Output the entries below so that they read exactly as they do now.

★ ★ ★ ★ ★ ★ ★
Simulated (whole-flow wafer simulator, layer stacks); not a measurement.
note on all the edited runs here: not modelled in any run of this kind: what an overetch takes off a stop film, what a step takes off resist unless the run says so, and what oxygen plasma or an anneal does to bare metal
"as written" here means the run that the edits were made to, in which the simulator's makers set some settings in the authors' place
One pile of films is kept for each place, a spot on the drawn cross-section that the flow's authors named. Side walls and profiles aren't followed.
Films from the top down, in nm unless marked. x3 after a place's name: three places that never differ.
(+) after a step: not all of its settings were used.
★ ★ ★ ★ ★ ★ ★

Task output
Simulated (whole-flow wafer simulator, layer stacks); not a measurement.
note on all the edited runs here: not modelled in any run of this kind: what an overetch takes off a stop film, what a step takes off resist unless the run says so, and what oxygen plasma or an anneal does to bare metal
"as written" here means the run that the edits were made to, in which the simulator's makers set some settings in the authors' place
One pile of films is kept for each place, a spot on the drawn cross-section that the flow's authors named. Side walls and profiles aren't followed.
Films from the top down, in nm unless marked. x3 after a place's name: three places that never differ.
(+) after a step: not all of its settings were used.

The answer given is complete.